- Provided data:
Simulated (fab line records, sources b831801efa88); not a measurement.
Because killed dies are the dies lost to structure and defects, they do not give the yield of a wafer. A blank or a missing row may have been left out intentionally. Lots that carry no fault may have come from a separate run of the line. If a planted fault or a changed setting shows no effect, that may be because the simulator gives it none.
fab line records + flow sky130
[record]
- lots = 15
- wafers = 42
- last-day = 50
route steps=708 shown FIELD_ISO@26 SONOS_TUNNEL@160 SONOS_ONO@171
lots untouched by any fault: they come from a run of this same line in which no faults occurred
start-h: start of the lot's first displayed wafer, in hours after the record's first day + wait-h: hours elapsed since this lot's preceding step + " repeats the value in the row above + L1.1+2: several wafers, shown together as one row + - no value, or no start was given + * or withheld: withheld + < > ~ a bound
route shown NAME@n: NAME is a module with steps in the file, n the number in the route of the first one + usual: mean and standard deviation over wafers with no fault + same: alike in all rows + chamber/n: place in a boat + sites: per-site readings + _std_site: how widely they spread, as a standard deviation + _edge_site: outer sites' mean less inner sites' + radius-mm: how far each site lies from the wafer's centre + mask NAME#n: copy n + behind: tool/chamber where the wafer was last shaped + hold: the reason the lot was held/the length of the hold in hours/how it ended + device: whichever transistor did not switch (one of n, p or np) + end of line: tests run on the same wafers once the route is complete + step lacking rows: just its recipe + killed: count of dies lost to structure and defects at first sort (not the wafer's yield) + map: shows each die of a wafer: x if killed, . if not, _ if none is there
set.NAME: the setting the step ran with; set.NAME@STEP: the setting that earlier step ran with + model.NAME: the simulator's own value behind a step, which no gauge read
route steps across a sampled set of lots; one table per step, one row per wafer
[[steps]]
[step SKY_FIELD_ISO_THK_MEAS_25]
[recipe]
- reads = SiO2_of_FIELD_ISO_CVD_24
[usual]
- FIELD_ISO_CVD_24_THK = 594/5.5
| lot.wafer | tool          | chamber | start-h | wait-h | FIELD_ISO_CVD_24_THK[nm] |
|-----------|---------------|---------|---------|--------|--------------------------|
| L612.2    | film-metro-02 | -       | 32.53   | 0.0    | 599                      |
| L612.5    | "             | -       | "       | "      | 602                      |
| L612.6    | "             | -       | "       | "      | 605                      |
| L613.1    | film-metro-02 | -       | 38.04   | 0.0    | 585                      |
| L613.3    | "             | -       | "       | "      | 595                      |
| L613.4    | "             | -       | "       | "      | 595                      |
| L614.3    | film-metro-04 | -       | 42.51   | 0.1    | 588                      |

- Work order: Take the lines from the first line of the records through the line holding "start-h: start of", both included, and please reproduce them exactly with nothing added.

- Expected answer:
Simulated (fab line records, sources b831801efa88); not a measurement.
Because killed dies are the dies lost to structure and defects, they do not give the yield of a wafer. A blank or a missing row may have been left out intentionally. Lots that carry no fault may have come from a separate run of the line. If a planted fault or a changed setting shows no effect, that may be because the simulator gives it none.
fab line records + flow sky130
[record]
- lots = 15
- wafers = 42
- last-day = 50
route steps=708 shown FIELD_ISO@26 SONOS_TUNNEL@160 SONOS_ONO@171
lots untouched by any fault: they come from a run of this same line in which no faults occurred
start-h: start of the lot's first displayed wafer, in hours after the record's first day + wait-h: hours elapsed since this lot's preceding step + " repeats the value in the row above + L1.1+2: several wafers, shown together as one row + - no value, or no start was given + * or withheld: withheld + < > ~ a bound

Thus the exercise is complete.